───── Source information

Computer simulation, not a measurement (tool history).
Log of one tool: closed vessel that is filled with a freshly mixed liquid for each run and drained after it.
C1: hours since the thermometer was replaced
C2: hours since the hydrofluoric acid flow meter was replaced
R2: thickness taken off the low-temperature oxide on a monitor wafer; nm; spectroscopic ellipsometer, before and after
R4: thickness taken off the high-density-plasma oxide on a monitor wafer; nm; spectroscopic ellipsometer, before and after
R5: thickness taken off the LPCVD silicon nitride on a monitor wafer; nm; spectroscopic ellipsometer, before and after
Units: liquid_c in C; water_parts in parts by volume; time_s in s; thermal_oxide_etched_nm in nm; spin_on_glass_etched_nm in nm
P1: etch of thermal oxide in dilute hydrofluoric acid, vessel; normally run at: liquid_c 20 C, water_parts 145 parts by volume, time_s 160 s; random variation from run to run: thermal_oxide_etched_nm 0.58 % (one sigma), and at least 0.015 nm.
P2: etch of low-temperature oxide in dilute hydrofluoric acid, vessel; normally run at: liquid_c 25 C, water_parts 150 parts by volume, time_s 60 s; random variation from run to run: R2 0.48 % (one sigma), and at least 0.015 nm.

──────────

Work order: Only the lines from the beginning of the material to the line containing "C2: hours since" should be echoed, verbatim and in full.

Your response:
Computer simulation, not a measurement (tool history).
Log of one tool: closed vessel that is filled with a freshly mixed liquid for each run and drained after it.
C1: hours since the thermometer was replaced
C2: hours since the hydrofluoric acid flow meter was replaced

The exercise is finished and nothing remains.